Copy out each line from the start of the material below until the line with "start_h: hours from", that line included.

● ● ●

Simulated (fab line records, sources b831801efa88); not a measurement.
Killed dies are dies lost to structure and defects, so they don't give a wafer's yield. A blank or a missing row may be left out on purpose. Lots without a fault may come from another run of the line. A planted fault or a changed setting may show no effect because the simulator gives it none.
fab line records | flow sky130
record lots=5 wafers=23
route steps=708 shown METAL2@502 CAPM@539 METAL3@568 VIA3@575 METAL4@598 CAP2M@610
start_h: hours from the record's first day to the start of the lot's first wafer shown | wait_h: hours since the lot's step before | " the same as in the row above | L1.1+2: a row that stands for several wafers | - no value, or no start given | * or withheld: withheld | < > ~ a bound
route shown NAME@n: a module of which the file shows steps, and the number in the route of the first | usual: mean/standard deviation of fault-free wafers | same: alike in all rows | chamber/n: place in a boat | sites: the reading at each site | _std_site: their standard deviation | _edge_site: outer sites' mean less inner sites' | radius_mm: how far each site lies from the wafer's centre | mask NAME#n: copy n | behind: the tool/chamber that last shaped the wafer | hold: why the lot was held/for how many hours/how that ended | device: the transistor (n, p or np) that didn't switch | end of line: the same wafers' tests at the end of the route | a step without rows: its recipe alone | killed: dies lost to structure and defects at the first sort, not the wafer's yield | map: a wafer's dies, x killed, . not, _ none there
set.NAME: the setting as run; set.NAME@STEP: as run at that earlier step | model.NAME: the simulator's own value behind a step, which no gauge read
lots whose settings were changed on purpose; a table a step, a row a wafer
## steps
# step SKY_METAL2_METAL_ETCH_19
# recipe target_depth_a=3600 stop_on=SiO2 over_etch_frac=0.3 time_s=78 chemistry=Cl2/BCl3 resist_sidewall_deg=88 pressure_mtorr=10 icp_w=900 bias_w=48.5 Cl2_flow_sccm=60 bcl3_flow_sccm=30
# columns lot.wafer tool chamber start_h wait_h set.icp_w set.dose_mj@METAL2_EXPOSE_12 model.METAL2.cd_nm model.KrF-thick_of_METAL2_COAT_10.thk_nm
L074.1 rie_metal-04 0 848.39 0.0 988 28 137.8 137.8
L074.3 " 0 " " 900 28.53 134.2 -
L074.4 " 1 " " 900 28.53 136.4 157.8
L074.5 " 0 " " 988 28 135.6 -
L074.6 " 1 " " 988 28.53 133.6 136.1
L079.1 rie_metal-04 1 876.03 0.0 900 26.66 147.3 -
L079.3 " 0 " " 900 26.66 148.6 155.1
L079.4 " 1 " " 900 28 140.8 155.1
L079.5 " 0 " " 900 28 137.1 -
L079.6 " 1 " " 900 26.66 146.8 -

● ● ●

_REPLY_.
Simulated (fab line records, sources b831801efa88); not a measurement.
Killed dies are dies lost to structure and defects, so they don't give a wafer's yield. A blank or a missing row may be left out on purpose. Lots without a fault may come from another run of the line. A planted fault or a changed setting may show no effect because the simulator gives it none.
fab line records | flow sky130
record lots=5 wafers=23
route steps=708 shown METAL2@502 CAPM@539 METAL3@568 VIA3@575 METAL4@598 CAP2M@610
start_h: hours from the record's first day to the start of the lot's first wafer shown | wait_h: hours since the lot's step before | " the same as in the row above | L1.1+2: a row that stands for several wafers | - no value, or no start given | * or withheld: withheld | < > ~ a bound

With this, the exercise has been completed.